[RECORDED INFORMATION — start]

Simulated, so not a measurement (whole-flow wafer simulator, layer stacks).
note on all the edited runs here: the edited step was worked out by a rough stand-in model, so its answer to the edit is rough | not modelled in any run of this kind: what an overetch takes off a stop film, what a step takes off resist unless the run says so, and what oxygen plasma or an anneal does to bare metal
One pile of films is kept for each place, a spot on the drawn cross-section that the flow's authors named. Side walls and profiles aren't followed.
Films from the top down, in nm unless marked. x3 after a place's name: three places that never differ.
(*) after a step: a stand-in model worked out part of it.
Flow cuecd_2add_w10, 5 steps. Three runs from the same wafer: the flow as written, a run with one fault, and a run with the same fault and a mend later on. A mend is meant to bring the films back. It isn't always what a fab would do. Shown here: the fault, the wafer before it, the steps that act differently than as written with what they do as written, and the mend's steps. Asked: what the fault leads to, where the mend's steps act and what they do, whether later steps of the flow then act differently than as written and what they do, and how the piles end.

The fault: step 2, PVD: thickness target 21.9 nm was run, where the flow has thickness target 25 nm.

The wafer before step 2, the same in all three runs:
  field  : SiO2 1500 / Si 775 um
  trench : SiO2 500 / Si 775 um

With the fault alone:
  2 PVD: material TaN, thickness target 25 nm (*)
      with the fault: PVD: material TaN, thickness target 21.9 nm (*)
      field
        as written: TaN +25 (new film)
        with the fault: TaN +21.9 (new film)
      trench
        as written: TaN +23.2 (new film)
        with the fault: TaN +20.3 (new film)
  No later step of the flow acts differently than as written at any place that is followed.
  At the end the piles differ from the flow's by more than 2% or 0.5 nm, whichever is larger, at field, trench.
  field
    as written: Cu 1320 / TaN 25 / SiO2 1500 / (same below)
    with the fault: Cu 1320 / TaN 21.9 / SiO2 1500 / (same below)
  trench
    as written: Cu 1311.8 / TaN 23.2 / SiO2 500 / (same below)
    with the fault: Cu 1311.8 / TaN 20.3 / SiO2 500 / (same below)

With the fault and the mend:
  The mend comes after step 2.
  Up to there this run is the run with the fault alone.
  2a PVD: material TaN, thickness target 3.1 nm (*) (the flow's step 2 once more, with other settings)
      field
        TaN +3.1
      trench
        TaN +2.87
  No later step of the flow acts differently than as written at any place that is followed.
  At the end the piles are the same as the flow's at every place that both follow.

[RECORDED INFORMATION — finish]

WORK TASK:
Transcribe, exactly as written, all lines of the entries above from the first to the one containing "Films from the", and no more.

REPLY:
Simulated, so not a measurement (whole-flow wafer simulator, layer stacks).
note on all the edited runs here: the edited step was worked out by a rough stand-in model, so its answer to the edit is rough | not modelled in any run of this kind: what an overetch takes off a stop film, what a step takes off resist unless the run says so, and what oxygen plasma or an anneal does to bare metal
One pile of films is kept for each place, a spot on the drawn cross-section that the flow's authors named. Side walls and profiles aren't followed.
Films from the top down, in nm unless marked. x3 after a place's name: three places that never differ.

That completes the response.